__ASSIGNMENT__.
Everything in the listing below must be set down again exactly.

__PROVIDED INFORMATION__.
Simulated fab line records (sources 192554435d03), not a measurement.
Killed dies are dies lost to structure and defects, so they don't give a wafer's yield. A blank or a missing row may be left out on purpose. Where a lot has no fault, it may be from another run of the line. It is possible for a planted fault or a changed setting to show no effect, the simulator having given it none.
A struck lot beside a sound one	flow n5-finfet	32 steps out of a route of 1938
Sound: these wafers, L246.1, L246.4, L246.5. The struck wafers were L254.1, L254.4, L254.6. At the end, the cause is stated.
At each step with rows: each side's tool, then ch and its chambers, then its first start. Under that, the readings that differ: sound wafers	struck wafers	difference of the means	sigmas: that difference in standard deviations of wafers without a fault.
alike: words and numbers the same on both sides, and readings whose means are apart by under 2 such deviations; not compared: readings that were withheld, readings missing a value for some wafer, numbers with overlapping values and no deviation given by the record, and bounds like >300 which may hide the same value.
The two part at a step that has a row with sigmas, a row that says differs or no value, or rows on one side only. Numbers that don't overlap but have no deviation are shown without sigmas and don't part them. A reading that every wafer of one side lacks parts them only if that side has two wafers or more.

__YOUR SOLUTION__.
Simulated fab line records (sources 192554435d03), not a measurement.
Killed dies are dies lost to structure and defects, so they don't give a wafer's yield. A blank or a missing row may be left out on purpose. Where a lot has no fault, it may be from another run of the line. It is possible for a planted fault or a changed setting to show no effect, the simulator having given it none.
A struck lot beside a sound one	flow n5-finfet	32 steps out of a route of 1938
Sound: these wafers, L246.1, L246.4, L246.5. The struck wafers were L254.1, L254.4, L254.6. At the end, the cause is stated.
At each step with rows: each side's tool, then ch and its chambers, then its first start. Under that, the readings that differ: sound wafers	struck wafers	difference of the means	sigmas: that difference in standard deviations of wafers without a fault.
alike: words and numbers the same on both sides, and readings whose means are apart by under 2 such deviations; not compared: readings that were withheld, readings missing a value for some wafer, numbers with overlapping values and no deviation given by the record, and bounds like >300 which may hide the same value.
The two part at a step that has a row with sigmas, a row that says differs or no value, or rows on one side only. Numbers that don't overlap but have no deviation are shown without sigmas and don't part them. A reading that every wafer of one side lacks parts them only if that side has two wafers or more.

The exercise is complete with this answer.